EXERCISE: Word for word, restate the lines of the material below from its first line through the one containing "the feature centroids". Omit the rest.

[[ MATERIAL SHOWN, beginning ]]
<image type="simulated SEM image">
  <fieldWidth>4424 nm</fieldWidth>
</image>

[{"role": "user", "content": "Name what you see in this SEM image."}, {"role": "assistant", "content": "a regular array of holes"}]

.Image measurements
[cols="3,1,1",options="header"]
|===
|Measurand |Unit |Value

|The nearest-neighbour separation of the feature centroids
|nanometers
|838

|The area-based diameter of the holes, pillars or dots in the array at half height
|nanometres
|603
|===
[[ MATERIAL SHOWN, end ]]

ANSWER SPACE:
<image type="simulated SEM image">
  <fieldWidth>4424 nm</fieldWidth>
</image>

[{"role": "user", "content": "Name what you see in this SEM image."}, {"role": "assistant", "content": "a regular array of holes"}]

.Image measurements
[cols="3,1,1",options="header"]
|===
|Measurand |Unit |Value

|The nearest-neighbour separation of the feature centroids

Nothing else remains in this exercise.